## TASK ITEM
Please reproduce the entries that follow without a single difference.

---- RAW DATA

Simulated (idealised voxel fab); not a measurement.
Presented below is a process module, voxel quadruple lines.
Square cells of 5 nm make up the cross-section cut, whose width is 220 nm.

--------

## WRITTEN REPLY
Simulated (idealised voxel fab); not a measurement.
Presented below is a process module, voxel quadruple lines.
Square cells of 5 nm make up the cross-section cut, whose width is 220 nm.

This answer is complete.